▸ **TASK ITEM**
Word for word, repeat every entry that appears below.

▸ **LISTED RECORDS**
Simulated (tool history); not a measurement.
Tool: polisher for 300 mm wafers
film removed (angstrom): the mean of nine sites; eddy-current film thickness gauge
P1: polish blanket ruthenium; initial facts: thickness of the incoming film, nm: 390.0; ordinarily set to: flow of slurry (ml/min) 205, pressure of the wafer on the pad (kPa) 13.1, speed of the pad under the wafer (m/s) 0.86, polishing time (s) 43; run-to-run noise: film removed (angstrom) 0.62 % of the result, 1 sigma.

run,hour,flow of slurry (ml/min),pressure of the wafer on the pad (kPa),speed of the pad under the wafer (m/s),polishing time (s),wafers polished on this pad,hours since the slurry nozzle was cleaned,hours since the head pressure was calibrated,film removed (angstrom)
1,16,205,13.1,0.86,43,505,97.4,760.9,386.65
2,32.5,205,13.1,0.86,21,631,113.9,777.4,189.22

▸ **ANSWER SPACE**
Simulated (tool history); not a measurement.
Tool: polisher for 300 mm wafers
film removed (angstrom): the mean of nine sites; eddy-current film thickness gauge
P1: polish blanket ruthenium; initial facts: thickness of the incoming film, nm: 390.0; ordinarily set to: flow of slurry (ml/min) 205, pressure of the wafer on the pad (kPa) 13.1, speed of the pad under the wafer (m/s) 0.86, polishing time (s) 43; run-to-run noise: film removed (angstrom) 0.62 % of the result, 1 sigma.

run,hour,flow of slurry (ml/min),pressure of the wafer on the pad (kPa),speed of the pad under the wafer (m/s),polishing time (s),wafers polished on this pad,hours since the slurry nozzle was cleaned,hours since the head pressure was calibrated,film removed (angstrom)
1,16,205,13.1,0.86,43,505,97.4,760.9,386.65
2,32.5,205,13.1,0.86,21,631,113.9,777.4,189.22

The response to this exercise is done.